━━━━━ RECORDS PROVIDED
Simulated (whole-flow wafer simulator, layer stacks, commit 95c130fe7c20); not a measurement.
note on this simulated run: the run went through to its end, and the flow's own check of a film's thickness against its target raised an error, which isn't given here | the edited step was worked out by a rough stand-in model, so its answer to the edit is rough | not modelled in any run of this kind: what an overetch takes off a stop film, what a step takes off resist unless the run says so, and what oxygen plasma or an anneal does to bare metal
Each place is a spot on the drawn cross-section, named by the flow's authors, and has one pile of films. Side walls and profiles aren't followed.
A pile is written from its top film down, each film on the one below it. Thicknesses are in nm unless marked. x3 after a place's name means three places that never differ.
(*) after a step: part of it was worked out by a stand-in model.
━━━━━━━━━━

REQUIRED ACTION
The full listing above is to be given again exactly.

RESPONSE AREA
Simulated (whole-flow wafer simulator, layer stacks, commit 95c130fe7c20); not a measurement.
note on this simulated run: the run went through to its end, and the flow's own check of a film's thickness against its target raised an error, which isn't given here | the edited step was worked out by a rough stand-in model, so its answer to the edit is rough | not modelled in any run of this kind: what an overetch takes off a stop film, what a step takes off resist unless the run says so, and what oxygen plasma or an anneal does to bare metal
Each place is a spot on the drawn cross-section, named by the flow's authors, and has one pile of films. Side walls and profiles aren't followed.
A pile is written from its top film down, each film on the one below it. Thicknesses are in nm unless marked. x3 after a place's name means three places that never differ.
(*) after a step: part of it was worked out by a stand-in model.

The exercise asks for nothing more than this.